Given information Block Start
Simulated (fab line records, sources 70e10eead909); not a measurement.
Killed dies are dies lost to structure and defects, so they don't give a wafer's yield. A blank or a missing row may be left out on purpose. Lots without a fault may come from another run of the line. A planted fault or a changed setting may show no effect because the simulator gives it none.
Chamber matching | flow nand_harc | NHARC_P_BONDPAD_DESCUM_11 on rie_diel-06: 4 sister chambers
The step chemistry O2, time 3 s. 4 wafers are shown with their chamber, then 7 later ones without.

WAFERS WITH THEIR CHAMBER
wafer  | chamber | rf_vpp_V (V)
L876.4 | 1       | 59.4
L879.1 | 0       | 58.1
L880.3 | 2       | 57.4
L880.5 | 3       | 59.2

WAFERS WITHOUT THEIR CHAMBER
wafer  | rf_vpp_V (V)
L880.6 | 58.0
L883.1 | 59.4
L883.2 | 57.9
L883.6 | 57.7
Given information Block End

Set all of the data down again exactly.

## Written solution
Simulated (fab line records, sources 70e10eead909); not a measurement.
Killed dies are dies lost to structure and defects, so they don't give a wafer's yield. A blank or a missing row may be left out on purpose. Lots without a fault may come from another run of the line. A planted fault or a changed setting may show no effect because the simulator gives it none.
Chamber matching | flow nand_harc | NHARC_P_BONDPAD_DESCUM_11 on rie_diel-06: 4 sister chambers
The step chemistry O2, time 3 s. 4 wafers are shown with their chamber, then 7 later ones without.

WAFERS WITH THEIR CHAMBER
wafer  | chamber | rf_vpp_V (V)
L876.4 | 1       | 59.4
L879.1 | 0       | 58.1
L880.3 | 2       | 57.4
L880.5 | 3       | 59.2

WAFERS WITHOUT THEIR CHAMBER
wafer  | rf_vpp_V (V)
L880.6 | 58.0
L883.1 | 59.4
L883.2 | 57.9
L883.6 | 57.7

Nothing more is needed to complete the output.